■ Assignment ■
The listing below should be written out exactly; please include all of it.

■ Given entries ■
◆ ◆ ◆ ◆

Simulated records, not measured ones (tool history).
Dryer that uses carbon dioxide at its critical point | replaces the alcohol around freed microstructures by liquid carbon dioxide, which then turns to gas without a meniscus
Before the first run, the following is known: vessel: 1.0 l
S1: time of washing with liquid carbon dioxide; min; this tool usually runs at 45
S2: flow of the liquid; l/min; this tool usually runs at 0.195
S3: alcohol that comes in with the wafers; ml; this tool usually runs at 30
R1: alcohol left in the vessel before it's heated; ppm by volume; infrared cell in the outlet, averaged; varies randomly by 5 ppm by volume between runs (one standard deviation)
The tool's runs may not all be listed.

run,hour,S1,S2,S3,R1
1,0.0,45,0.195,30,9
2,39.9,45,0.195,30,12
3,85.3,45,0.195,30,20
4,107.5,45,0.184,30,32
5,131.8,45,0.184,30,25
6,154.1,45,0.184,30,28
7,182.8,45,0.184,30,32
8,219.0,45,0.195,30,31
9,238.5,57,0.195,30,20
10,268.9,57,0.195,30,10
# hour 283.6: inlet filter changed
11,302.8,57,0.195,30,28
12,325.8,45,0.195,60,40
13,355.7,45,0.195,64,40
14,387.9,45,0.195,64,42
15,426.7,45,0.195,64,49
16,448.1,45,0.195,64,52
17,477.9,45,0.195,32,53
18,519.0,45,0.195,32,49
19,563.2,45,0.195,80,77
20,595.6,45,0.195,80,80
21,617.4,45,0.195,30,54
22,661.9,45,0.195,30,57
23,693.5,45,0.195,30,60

◆ ◆ ◆ ◆

■ Your solution ■
Simulated records, not measured ones (tool history).
Dryer that uses carbon dioxide at its critical point | replaces the alcohol around freed microstructures by liquid carbon dioxide, which then turns to gas without a meniscus
Before the first run, the following is known: vessel: 1.0 l
S1: time of washing with liquid carbon dioxide; min; this tool usually runs at 45
S2: flow of the liquid; l/min; this tool usually runs at 0.195
S3: alcohol that comes in with the wafers; ml; this tool usually runs at 30
R1: alcohol left in the vessel before it's heated; ppm by volume; infrared cell in the outlet, averaged; varies randomly by 5 ppm by volume between runs (one standard deviation)
The tool's runs may not all be listed.

run,hour,S1,S2,S3,R1
1,0.0,45,0.195,30,9
2,39.9,45,0.195,30,12
3,85.3,45,0.195,30,20
4,107.5,45,0.184,30,32
5,131.8,45,0.184,30,25
6,154.1,45,0.184,30,28
7,182.8,45,0.184,30,32
8,219.0,45,0.195,30,31
9,238.5,57,0.195,30,20
10,268.9,57,0.195,30,10
# hour 283.6: inlet filter changed
11,302.8,57,0.195,30,28
12,325.8,45,0.195,60,40
13,355.7,45,0.195,64,40
14,387.9,45,0.195,64,42
15,426.7,45,0.195,64,49
16,448.1,45,0.195,64,52
17,477.9,45,0.195,32,53
18,519.0,45,0.195,32,49
19,563.2,45,0.195,80,77
20,595.6,45,0.195,80,80
21,617.4,45,0.195,30,54
22,661.9,45,0.195,30,57
23,693.5,45,0.195,30,60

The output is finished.